START Data for analysis
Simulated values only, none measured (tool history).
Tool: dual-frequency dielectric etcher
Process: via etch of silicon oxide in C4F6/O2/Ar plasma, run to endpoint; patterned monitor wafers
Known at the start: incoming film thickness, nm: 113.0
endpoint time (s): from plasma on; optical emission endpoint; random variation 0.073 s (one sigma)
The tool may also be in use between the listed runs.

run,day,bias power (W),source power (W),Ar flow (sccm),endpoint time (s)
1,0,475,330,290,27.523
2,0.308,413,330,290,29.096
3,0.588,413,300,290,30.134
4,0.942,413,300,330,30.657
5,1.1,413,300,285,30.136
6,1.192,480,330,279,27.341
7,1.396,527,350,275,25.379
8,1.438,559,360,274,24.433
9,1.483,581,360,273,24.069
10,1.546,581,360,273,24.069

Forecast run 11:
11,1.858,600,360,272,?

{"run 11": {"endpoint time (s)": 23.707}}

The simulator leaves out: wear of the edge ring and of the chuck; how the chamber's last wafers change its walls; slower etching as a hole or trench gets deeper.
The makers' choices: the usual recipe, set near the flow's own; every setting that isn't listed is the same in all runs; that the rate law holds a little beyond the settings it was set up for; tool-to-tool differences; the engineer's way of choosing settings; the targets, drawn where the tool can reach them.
END Data for analysis

Exact reproduction of all the material is needed.

**Response box:**
Simulated values only, none measured (tool history).
Tool: dual-frequency dielectric etcher
Process: via etch of silicon oxide in C4F6/O2/Ar plasma, run to endpoint; patterned monitor wafers
Known at the start: incoming film thickness, nm: 113.0
endpoint time (s): from plasma on; optical emission endpoint; random variation 0.073 s (one sigma)
The tool may also be in use between the listed runs.

run,day,bias power (W),source power (W),Ar flow (sccm),endpoint time (s)
1,0,475,330,290,27.523
2,0.308,413,330,290,29.096
3,0.588,413,300,290,30.134
4,0.942,413,300,330,30.657
5,1.1,413,300,285,30.136
6,1.192,480,330,279,27.341
7,1.396,527,350,275,25.379
8,1.438,559,360,274,24.433
9,1.483,581,360,273,24.069
10,1.546,581,360,273,24.069

Forecast run 11:
11,1.858,600,360,272,?

{"run 11": {"endpoint time (s)": 23.707}}

The simulator leaves out: wear of the edge ring and of the chuck; how the chamber's last wafers change its walls; slower etching as a hole or trench gets deeper.
The makers' choices: the usual recipe, set near the flow's own; every setting that isn't listed is the same in all runs; that the rate law holds a little beyond the settings it was set up for; tool-to-tool differences; the engineer's way of choosing settings; the targets, drawn where the tool can reach them.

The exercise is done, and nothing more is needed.